• **Exercise**: When you output the entries, begin with the first line and end with the line containing "which readings at", keeping each line exactly as it is.

★ ★ ★ ★ ★
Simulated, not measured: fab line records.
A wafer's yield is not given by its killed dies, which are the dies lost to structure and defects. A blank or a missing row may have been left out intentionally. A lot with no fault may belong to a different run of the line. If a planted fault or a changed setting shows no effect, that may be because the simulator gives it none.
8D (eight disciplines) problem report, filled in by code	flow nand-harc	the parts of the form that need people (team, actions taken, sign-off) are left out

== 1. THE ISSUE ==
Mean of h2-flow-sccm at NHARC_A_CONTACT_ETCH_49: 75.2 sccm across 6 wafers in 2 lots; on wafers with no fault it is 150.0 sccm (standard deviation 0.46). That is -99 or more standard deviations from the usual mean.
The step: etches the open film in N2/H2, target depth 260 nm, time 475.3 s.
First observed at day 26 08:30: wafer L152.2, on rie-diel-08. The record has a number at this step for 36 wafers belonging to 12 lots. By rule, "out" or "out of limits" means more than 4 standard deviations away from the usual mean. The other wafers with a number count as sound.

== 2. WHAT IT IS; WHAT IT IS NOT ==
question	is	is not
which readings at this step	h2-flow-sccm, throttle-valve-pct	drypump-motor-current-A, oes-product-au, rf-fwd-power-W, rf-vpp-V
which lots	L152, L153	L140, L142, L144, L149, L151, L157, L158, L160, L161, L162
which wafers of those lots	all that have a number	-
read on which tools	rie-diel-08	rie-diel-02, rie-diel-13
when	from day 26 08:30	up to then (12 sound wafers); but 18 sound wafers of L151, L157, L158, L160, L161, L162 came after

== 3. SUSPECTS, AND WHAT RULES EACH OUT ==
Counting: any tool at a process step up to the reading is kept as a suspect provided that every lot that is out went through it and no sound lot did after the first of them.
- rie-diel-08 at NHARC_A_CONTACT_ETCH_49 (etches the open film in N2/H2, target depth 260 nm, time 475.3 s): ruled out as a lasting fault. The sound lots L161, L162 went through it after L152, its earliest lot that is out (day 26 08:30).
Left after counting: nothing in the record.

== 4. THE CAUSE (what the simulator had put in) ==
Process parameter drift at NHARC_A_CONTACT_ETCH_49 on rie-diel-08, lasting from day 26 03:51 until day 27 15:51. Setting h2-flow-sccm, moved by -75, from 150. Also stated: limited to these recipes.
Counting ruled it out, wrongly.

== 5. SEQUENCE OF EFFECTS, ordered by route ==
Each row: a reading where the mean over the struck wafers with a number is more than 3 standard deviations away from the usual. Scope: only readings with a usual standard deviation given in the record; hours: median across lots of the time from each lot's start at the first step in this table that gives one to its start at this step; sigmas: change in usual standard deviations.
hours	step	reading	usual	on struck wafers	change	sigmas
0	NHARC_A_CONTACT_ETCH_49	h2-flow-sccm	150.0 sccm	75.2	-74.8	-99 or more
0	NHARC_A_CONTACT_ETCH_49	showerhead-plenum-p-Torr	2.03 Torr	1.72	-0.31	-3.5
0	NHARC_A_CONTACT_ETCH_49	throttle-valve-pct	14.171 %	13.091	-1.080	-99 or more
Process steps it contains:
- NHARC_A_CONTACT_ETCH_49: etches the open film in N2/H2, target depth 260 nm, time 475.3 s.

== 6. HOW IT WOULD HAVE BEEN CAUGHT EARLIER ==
★ ★ ★ ★ ★

• **Written reply**:
Simulated, not measured: fab line records.
A wafer's yield is not given by its killed dies, which are the dies lost to structure and defects. A blank or a missing row may have been left out intentionally. A lot with no fault may belong to a different run of the line. If a planted fault or a changed setting shows no effect, that may be because the simulator gives it none.
8D (eight disciplines) problem report, filled in by code	flow nand-harc	the parts of the form that need people (team, actions taken, sign-off) are left out

== 1. THE ISSUE ==
Mean of h2-flow-sccm at NHARC_A_CONTACT_ETCH_49: 75.2 sccm across 6 wafers in 2 lots; on wafers with no fault it is 150.0 sccm (standard deviation 0.46). That is -99 or more standard deviations from the usual mean.
The step: etches the open film in N2/H2, target depth 260 nm, time 475.3 s.
First observed at day 26 08:30: wafer L152.2, on rie-diel-08. The record has a number at this step for 36 wafers belonging to 12 lots. By rule, "out" or "out of limits" means more than 4 standard deviations away from the usual mean. The other wafers with a number count as sound.

== 2. WHAT IT IS; WHAT IT IS NOT ==
question	is	is not
which readings at this step	h2-flow-sccm, throttle-valve-pct	drypump-motor-current-A, oes-product-au, rf-fwd-power-W, rf-vpp-V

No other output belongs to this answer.